From the first line to the last, print the listing exactly.

DATASET EXCERPTS

======

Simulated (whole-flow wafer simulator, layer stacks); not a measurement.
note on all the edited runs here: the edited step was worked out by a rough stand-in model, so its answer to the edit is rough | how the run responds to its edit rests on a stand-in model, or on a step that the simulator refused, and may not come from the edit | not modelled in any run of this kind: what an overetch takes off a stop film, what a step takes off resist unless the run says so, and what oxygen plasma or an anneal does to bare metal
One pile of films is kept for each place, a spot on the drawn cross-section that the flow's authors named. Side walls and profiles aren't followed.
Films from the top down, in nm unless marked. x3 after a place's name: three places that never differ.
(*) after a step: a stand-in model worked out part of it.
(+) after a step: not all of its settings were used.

======

TASK RESULT
Simulated (whole-flow wafer simulator, layer stacks); not a measurement.
note on all the edited runs here: the edited step was worked out by a rough stand-in model, so its answer to the edit is rough | how the run responds to its edit rests on a stand-in model, or on a step that the simulator refused, and may not come from the edit | not modelled in any run of this kind: what an overetch takes off a stop film, what a step takes off resist unless the run says so, and what oxygen plasma or an anneal does to bare metal
One pile of films is kept for each place, a spot on the drawn cross-section that the flow's authors named. Side walls and profiles aren't followed.
Films from the top down, in nm unless marked. x3 after a place's name: three places that never differ.
(*) after a step: a stand-in model worked out part of it.
(+) after a step: not all of its settings were used.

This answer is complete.